■ **BRIEF**:
Transcribe exactly each line of the entries, from the opening line to the line with "wafer=L088.4; heater power w (W)=602", with both of those lines included.

═══ DATA SUPPLIED ═══

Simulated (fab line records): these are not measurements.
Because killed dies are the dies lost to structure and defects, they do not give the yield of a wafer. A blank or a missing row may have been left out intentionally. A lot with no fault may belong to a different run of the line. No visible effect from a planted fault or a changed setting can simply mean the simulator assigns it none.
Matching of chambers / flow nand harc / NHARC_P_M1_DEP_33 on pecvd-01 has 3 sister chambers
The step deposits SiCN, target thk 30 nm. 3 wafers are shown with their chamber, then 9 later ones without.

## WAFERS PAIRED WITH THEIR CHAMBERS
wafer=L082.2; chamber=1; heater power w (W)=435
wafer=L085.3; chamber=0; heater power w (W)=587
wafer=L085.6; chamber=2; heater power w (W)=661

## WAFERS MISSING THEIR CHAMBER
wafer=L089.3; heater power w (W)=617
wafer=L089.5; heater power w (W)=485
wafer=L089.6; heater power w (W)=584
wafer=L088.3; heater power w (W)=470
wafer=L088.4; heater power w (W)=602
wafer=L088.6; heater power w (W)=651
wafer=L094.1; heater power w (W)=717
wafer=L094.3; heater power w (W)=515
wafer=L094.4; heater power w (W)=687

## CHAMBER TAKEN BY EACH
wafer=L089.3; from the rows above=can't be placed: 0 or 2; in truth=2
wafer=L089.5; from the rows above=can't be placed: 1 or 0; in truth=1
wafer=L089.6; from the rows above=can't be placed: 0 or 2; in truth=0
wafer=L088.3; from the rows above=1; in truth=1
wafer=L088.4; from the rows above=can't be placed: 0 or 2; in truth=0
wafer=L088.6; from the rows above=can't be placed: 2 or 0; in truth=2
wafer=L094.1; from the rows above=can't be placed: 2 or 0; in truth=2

═══

■ **RESULT**:
Simulated (fab line records): these are not measurements.
Because killed dies are the dies lost to structure and defects, they do not give the yield of a wafer. A blank or a missing row may have been left out intentionally. A lot with no fault may belong to a different run of the line. No visible effect from a planted fault or a changed setting can simply mean the simulator assigns it none.
Matching of chambers / flow nand harc / NHARC_P_M1_DEP_33 on pecvd-01 has 3 sister chambers
The step deposits SiCN, target thk 30 nm. 3 wafers are shown with their chamber, then 9 later ones without.

## WAFERS PAIRED WITH THEIR CHAMBERS
wafer=L082.2; chamber=1; heater power w (W)=435
wafer=L085.3; chamber=0; heater power w (W)=587
wafer=L085.6; chamber=2; heater power w (W)=661

## WAFERS MISSING THEIR CHAMBER
wafer=L089.3; heater power w (W)=617
wafer=L089.5; heater power w (W)=485
wafer=L089.6; heater power w (W)=584
wafer=L088.3; heater power w (W)=470
wafer=L088.4; heater power w (W)=602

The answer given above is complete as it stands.